→ **Activity**: Nothing but the listing below, retyped exactly, should appear in the answer.

⁂

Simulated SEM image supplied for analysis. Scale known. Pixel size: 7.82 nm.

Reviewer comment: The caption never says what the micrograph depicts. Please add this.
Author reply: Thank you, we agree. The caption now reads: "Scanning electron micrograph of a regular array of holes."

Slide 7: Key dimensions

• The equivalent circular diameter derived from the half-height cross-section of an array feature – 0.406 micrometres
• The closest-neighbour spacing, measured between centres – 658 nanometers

⁂

→ **Solution**:
Simulated SEM image supplied for analysis. Scale known. Pixel size: 7.82 nm.

Reviewer comment: The caption never says what the micrograph depicts. Please add this.
Author reply: Thank you, we agree. The caption now reads: "Scanning electron micrograph of a regular array of holes."

Slide 7: Key dimensions

• The equivalent circular diameter derived from the half-height cross-section of an array feature – 0.406 micrometres
• The closest-neighbour spacing, measured between centres – 658 nanometers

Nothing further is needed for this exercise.